RECORDED INFORMATION:
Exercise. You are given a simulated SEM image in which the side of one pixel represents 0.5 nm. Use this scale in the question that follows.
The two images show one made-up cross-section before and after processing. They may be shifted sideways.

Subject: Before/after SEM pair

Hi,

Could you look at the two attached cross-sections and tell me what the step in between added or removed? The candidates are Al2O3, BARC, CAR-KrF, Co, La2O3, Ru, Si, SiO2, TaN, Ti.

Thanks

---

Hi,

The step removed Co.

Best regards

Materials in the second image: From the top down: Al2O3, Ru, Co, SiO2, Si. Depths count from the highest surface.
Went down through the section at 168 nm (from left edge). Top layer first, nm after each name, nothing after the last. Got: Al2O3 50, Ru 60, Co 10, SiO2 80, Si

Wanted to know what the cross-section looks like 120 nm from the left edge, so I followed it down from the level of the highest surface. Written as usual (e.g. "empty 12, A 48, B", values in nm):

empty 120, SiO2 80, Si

ACTION ITEM: Lines from the start of the entries through the one containing "Best regards" are to be set down again exactly, both ends included.

RESPONSE:
Exercise. You are given a simulated SEM image in which the side of one pixel represents 0.5 nm. Use this scale in the question that follows.
The two images show one made-up cross-section before and after processing. They may be shifted sideways.

Subject: Before/after SEM pair

Hi,

Could you look at the two attached cross-sections and tell me what the step in between added or removed? The candidates are Al2O3, BARC, CAR-KrF, Co, La2O3, Ru, Si, SiO2, TaN, Ti.

Thanks

---

Hi,

The step removed Co.

Best regards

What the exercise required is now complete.